Given entries>
-.-.-
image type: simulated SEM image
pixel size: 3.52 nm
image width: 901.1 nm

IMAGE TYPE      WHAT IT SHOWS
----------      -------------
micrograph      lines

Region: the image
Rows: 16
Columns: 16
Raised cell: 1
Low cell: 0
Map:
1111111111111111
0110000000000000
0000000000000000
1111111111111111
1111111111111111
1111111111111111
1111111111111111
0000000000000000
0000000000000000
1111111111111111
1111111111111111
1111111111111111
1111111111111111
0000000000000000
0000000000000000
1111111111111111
-.-.-

Work task>
With no word changed, write the entries out once more.

Task answer>
image type: simulated SEM image
pixel size: 3.52 nm
image width: 901.1 nm

IMAGE TYPE      WHAT IT SHOWS
----------      -------------
micrograph      lines

Region: the image
Rows: 16
Columns: 16
Raised cell: 1
Low cell: 0
Map:
1111111111111111
0110000000000000
0000000000000000
1111111111111111
1111111111111111
1111111111111111
1111111111111111
0000000000000000
0000000000000000
1111111111111111
1111111111111111
1111111111111111
1111111111111111
0000000000000000
0000000000000000
1111111111111111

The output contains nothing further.